ASSIGNED TASK: Repeat all of the data exactly. Leave nothing out.

· · · ·
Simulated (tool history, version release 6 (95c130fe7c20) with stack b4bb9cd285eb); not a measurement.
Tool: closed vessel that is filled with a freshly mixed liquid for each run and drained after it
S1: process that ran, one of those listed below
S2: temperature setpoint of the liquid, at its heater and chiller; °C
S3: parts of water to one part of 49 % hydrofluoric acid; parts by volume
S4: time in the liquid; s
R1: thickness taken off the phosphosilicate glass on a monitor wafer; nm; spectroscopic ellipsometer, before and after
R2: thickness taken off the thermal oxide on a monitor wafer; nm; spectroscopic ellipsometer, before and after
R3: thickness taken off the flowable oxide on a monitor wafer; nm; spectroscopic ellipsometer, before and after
· · · ·

TASK ANSWER:
Simulated (tool history, version release 6 (95c130fe7c20) with stack b4bb9cd285eb); not a measurement.
Tool: closed vessel that is filled with a freshly mixed liquid for each run and drained after it
S1: process that ran, one of those listed below
S2: temperature setpoint of the liquid, at its heater and chiller; °C
S3: parts of water to one part of 49 % hydrofluoric acid; parts by volume
S4: time in the liquid; s
R1: thickness taken off the phosphosilicate glass on a monitor wafer; nm; spectroscopic ellipsometer, before and after
R2: thickness taken off the thermal oxide on a monitor wafer; nm; spectroscopic ellipsometer, before and after
R3: thickness taken off the flowable oxide on a monitor wafer; nm; spectroscopic ellipsometer, before and after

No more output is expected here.